Top of Raw data
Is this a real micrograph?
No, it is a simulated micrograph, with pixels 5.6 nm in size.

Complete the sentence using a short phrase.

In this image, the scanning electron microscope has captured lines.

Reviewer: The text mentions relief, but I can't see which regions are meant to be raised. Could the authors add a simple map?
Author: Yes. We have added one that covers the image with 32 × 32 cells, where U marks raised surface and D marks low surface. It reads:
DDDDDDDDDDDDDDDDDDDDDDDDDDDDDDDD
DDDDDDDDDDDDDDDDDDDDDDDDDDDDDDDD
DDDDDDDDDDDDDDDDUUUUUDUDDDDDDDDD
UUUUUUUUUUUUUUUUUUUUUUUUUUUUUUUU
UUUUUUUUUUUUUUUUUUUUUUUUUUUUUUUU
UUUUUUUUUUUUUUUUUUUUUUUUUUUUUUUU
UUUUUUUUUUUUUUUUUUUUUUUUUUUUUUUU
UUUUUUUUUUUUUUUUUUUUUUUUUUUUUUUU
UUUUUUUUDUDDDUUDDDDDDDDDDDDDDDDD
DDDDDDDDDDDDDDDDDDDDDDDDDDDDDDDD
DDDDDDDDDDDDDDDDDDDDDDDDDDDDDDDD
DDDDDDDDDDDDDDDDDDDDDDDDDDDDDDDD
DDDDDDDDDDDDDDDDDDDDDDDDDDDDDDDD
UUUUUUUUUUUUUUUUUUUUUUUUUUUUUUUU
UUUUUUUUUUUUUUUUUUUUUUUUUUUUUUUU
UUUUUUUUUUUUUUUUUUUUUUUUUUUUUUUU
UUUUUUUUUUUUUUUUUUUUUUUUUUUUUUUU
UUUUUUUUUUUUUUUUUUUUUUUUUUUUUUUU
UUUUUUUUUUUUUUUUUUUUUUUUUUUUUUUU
Bottom of Raw data

→ Work order: Copy the entire listing, keeping each line exactly as it is.

→ Exercise answer:
Is this a real micrograph?
No, it is a simulated micrograph, with pixels 5.6 nm in size.

Complete the sentence using a short phrase.

In this image, the scanning electron microscope has captured lines.

Reviewer: The text mentions relief, but I can't see which regions are meant to be raised. Could the authors add a simple map?
Author: Yes. We have added one that covers the image with 32 × 32 cells, where U marks raised surface and D marks low surface. It reads:
DDDDDDDDDDDDDDDDDDDDDDDDDDDDDDDD
DDDDDDDDDDDDDDDDDDDDDDDDDDDDDDDD
DDDDDDDDDDDDDDDDUUUUUDUDDDDDDDDD
UUUUUUUUUUUUUUUUUUUUUUUUUUUUUUUU
UUUUUUUUUUUUUUUUUUUUUUUUUUUUUUUU
UUUUUUUUUUUUUUUUUUUUUUUUUUUUUUUU
UUUUUUUUUUUUUUUUUUUUUUUUUUUUUUUU
UUUUUUUUUUUUUUUUUUUUUUUUUUUUUUUU
UUUUUUUUDUDDDUUDDDDDDDDDDDDDDDDD
DDDDDDDDDDDDDDDDDDDDDDDDDDDDDDDD
DDDDDDDDDDDDDDDDDDDDDDDDDDDDDDDD
DDDDDDDDDDDDDDDDDDDDDDDDDDDDDDDD
DDDDDDDDDDDDDDDDDDDDDDDDDDDDDDDD
UUUUUUUUUUUUUUUUUUUUUUUUUUUUUUUU
UUUUUUUUUUUUUUUUUUUUUUUUUUUUUUUU
UUUUUUUUUUUUUUUUUUUUUUUUUUUUUUUU
UUUUUUUUUUUUUUUUUUUUUUUUUUUUUUUU
UUUUUUUUUUUUUUUUUUUUUUUUUUUUUUUU
UUUUUUUUUUUUUUUUUUUUUUUUUUUUUUUU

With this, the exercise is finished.